════

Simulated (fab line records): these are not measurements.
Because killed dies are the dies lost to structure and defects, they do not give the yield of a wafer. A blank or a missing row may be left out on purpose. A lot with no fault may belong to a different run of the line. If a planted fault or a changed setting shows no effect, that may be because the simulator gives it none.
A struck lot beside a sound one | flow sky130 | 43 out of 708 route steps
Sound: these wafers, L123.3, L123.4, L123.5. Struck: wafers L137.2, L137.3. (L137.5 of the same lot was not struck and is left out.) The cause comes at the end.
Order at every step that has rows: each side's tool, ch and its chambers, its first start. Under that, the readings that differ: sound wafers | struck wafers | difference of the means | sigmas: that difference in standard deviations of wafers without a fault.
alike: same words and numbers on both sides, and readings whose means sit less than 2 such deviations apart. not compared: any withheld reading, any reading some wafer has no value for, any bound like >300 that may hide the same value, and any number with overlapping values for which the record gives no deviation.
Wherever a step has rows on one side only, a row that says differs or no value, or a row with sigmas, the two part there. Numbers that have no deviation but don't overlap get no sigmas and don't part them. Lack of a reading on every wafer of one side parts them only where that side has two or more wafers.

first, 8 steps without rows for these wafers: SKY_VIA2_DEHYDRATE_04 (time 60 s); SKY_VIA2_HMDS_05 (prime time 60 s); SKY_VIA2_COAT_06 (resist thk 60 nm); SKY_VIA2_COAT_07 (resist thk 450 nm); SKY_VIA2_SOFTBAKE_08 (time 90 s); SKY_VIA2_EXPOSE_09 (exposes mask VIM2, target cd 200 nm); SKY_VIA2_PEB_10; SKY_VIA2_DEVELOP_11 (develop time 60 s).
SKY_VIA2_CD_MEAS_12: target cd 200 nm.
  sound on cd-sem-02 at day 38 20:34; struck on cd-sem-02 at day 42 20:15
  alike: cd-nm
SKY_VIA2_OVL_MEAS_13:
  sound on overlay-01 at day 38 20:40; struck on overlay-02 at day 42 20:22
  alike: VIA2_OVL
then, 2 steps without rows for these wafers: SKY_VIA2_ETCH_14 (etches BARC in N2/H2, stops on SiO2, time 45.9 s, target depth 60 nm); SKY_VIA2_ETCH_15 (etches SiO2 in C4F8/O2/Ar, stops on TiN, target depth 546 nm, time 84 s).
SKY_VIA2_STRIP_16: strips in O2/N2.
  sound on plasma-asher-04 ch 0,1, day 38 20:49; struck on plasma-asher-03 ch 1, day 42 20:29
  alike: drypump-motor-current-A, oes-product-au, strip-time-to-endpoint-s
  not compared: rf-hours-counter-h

════

# WORK REQUEST
Each line from the top of the material above through the line containing "alike: VIA2_OVL" must be output exactly, and no other line.

# TASK RESULT
Simulated (fab line records): these are not measurements.
Because killed dies are the dies lost to structure and defects, they do not give the yield of a wafer. A blank or a missing row may be left out on purpose. A lot with no fault may belong to a different run of the line. If a planted fault or a changed setting shows no effect, that may be because the simulator gives it none.
A struck lot beside a sound one | flow sky130 | 43 out of 708 route steps
Sound: these wafers, L123.3, L123.4, L123.5. Struck: wafers L137.2, L137.3. (L137.5 of the same lot was not struck and is left out.) The cause comes at the end.
Order at every step that has rows: each side's tool, ch and its chambers, its first start. Under that, the readings that differ: sound wafers | struck wafers | difference of the means | sigmas: that difference in standard deviations of wafers without a fault.
alike: same words and numbers on both sides, and readings whose means sit less than 2 such deviations apart. not compared: any withheld reading, any reading some wafer has no value for, any bound like >300 that may hide the same value, and any number with overlapping values for which the record gives no deviation.
Wherever a step has rows on one side only, a row that says differs or no value, or a row with sigmas, the two part there. Numbers that have no deviation but don't overlap get no sigmas and don't part them. Lack of a reading on every wafer of one side parts them only where that side has two or more wafers.

first, 8 steps without rows for these wafers: SKY_VIA2_DEHYDRATE_04 (time 60 s); SKY_VIA2_HMDS_05 (prime time 60 s); SKY_VIA2_COAT_06 (resist thk 60 nm); SKY_VIA2_COAT_07 (resist thk 450 nm); SKY_VIA2_SOFTBAKE_08 (time 90 s); SKY_VIA2_EXPOSE_09 (exposes mask VIM2, target cd 200 nm); SKY_VIA2_PEB_10; SKY_VIA2_DEVELOP_11 (develop time 60 s).
SKY_VIA2_CD_MEAS_12: target cd 200 nm.
  sound on cd-sem-02 at day 38 20:34; struck on cd-sem-02 at day 42 20:15
  alike: cd-nm
SKY_VIA2_OVL_MEAS_13:
  sound on overlay-01 at day 38 20:40; struck on overlay-02 at day 42 20:22
  alike: VIA2_OVL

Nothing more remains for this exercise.